==================================================

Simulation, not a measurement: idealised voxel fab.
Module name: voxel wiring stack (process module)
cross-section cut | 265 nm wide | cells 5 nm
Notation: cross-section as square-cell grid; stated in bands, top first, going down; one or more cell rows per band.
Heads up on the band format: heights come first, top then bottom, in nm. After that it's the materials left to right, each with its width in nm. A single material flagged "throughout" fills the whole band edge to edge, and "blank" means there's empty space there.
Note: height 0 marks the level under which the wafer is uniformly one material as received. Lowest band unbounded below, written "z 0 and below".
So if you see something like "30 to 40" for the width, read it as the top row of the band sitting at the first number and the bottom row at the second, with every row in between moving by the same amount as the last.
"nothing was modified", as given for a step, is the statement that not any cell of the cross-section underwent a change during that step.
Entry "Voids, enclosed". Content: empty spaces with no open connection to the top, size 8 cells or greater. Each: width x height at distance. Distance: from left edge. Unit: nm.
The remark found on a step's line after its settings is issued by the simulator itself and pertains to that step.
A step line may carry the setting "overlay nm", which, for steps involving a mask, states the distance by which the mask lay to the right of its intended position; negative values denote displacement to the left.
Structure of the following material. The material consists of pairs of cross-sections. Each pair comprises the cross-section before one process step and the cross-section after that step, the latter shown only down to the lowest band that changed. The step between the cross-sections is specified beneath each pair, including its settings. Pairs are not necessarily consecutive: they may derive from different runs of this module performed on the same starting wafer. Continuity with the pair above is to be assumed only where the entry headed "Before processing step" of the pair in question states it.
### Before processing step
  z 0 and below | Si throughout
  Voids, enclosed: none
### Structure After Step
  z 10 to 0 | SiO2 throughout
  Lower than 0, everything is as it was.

==================================================

The data above should be returned exactly as written.

Simulation, not a measurement: idealised voxel fab.
Module name: voxel wiring stack (process module)
cross-section cut | 265 nm wide | cells 5 nm
Notation: cross-section as square-cell grid; stated in bands, top first, going down; one or more cell rows per band.
Heads up on the band format: heights come first, top then bottom, in nm. After that it's the materials left to right, each with its width in nm. A single material flagged "throughout" fills the whole band edge to edge, and "blank" means there's empty space there.
Note: height 0 marks the level under which the wafer is uniformly one material as received. Lowest band unbounded below, written "z 0 and below".
So if you see something like "30 to 40" for the width, read it as the top row of the band sitting at the first number and the bottom row at the second, with every row in between moving by the same amount as the last.
"nothing was modified", as given for a step, is the statement that not any cell of the cross-section underwent a change during that step.
Entry "Voids, enclosed". Content: empty spaces with no open connection to the top, size 8 cells or greater. Each: width x height at distance. Distance: from left edge. Unit: nm.
The remark found on a step's line after its settings is issued by the simulator itself and pertains to that step.
A step line may carry the setting "overlay nm", which, for steps involving a mask, states the distance by which the mask lay to the right of its intended position; negative values denote displacement to the left.
Structure of the following material. The material consists of pairs of cross-sections. Each pair comprises the cross-section before one process step and the cross-section after that step, the latter shown only down to the lowest band that changed. The step between the cross-sections is specified beneath each pair, including its settings. Pairs are not necessarily consecutive: they may derive from different runs of this module performed on the same starting wafer. Continuity with the pair above is to be assumed only where the entry headed "Before processing step" of the pair in question states it.
### Before processing step
  z 0 and below | Si throughout
  Voids, enclosed: none
### Structure After Step
  z 10 to 0 | SiO2 throughout
  Lower than 0, everything is as it was.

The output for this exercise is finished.